GIVEN ENTRIES
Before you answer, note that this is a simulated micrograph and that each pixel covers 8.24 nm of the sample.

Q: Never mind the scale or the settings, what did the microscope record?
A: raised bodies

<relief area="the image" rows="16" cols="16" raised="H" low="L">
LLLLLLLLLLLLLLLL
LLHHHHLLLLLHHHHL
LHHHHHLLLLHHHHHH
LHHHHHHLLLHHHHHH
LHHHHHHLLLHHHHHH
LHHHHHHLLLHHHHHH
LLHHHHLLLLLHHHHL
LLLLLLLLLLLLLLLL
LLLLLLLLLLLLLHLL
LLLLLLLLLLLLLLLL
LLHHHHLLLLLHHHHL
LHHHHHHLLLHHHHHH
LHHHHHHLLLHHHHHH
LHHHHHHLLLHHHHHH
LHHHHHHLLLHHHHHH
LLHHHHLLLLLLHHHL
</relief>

ACTION ITEM
From the records above, retype only the lines starting at the line that contains "LHHHHHLLLLHHHHHH" and ending at the line that contains "LLHHHHLLLLLLHHHL", both included.

WORKED SOLUTION
LHHHHHLLLLHHHHHH
LHHHHHHLLLHHHHHH
LHHHHHHLLLHHHHHH
LHHHHHHLLLHHHHHH
LLHHHHLLLLLHHHHL
LLLLLLLLLLLLLLLL
LLLLLLLLLLLLLHLL
LLLLLLLLLLLLLLLL
LLHHHHLLLLLHHHHL
LHHHHHHLLLHHHHHH
LHHHHHHLLLHHHHHH
LHHHHHHLLLHHHHHH
LHHHHHHLLLHHHHHH
LLHHHHLLLLLLHHHL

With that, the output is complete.